RECORDS SUPPLIED section start

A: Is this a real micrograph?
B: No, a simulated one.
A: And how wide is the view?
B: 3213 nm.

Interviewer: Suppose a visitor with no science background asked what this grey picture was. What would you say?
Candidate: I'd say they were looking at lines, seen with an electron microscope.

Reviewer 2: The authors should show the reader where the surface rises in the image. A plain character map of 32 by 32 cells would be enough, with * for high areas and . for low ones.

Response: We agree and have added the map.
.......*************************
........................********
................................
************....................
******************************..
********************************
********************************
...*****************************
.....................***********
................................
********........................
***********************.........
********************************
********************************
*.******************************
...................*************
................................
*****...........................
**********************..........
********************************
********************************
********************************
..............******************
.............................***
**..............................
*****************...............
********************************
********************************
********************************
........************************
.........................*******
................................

RECORDS SUPPLIED section end

### WORK TASK
From the records above, reproduce exactly the lines from the one with "B: No, a simulated one." to the one with "Candidate: I'd say", both included, and no others.

### PROBLEM SOLUTION
B: No, a simulated one.
A: And how wide is the view?
B: 3213 nm.

Interviewer: Suppose a visitor with no science background asked what this grey picture was. What would you say?
Candidate: I'd say they were looking at lines, seen with an electron microscope.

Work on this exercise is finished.